/---

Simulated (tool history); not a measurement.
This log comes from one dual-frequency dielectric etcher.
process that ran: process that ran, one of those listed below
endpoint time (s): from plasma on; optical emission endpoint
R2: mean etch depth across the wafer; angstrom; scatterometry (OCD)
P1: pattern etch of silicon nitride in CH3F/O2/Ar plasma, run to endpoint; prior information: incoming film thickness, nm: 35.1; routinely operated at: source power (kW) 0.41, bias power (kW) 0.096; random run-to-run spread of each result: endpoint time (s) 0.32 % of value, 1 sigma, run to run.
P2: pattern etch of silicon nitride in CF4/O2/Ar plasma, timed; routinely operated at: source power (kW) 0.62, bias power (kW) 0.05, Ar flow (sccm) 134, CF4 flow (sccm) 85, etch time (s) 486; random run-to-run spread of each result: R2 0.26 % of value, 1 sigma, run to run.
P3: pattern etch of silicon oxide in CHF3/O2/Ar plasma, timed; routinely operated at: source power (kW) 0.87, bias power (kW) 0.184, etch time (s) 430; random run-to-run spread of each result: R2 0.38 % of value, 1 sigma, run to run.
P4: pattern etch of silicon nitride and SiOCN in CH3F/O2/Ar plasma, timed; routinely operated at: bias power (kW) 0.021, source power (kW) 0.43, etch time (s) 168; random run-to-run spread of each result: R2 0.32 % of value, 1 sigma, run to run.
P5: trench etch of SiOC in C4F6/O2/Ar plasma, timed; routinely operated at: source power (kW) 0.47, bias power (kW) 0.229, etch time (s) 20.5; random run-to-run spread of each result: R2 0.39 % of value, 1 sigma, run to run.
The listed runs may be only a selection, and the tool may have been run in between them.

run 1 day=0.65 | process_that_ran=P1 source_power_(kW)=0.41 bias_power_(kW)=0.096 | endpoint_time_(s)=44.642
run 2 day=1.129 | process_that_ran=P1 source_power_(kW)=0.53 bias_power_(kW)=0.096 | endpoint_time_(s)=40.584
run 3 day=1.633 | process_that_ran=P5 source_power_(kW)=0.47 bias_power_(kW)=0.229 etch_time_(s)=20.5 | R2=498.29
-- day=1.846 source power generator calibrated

\---

Reproduce exactly the entries above, limited to the lines from the one with "process that ran: process" through the one with "R2: mean etch", both included.

process that ran: process that ran, one of those listed below
endpoint time (s): from plasma on; optical emission endpoint
R2: mean etch depth across the wafer; angstrom; scatterometry (OCD)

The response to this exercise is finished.